**Data under study**
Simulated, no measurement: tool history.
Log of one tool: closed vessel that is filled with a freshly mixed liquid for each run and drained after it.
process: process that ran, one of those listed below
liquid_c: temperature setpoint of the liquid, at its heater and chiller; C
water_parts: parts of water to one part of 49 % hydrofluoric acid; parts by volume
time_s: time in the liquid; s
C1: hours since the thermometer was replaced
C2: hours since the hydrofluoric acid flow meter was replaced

**Work request**
Write out all of the records exactly as they stand above.

**Solution**
Simulated, no measurement: tool history.
Log of one tool: closed vessel that is filled with a freshly mixed liquid for each run and drained after it.
process: process that ran, one of those listed below
liquid_c: temperature setpoint of the liquid, at its heater and chiller; C
water_parts: parts of water to one part of 49 % hydrofluoric acid; parts by volume
time_s: time in the liquid; s
C1: hours since the thermometer was replaced
C2: hours since the hydrofluoric acid flow meter was replaced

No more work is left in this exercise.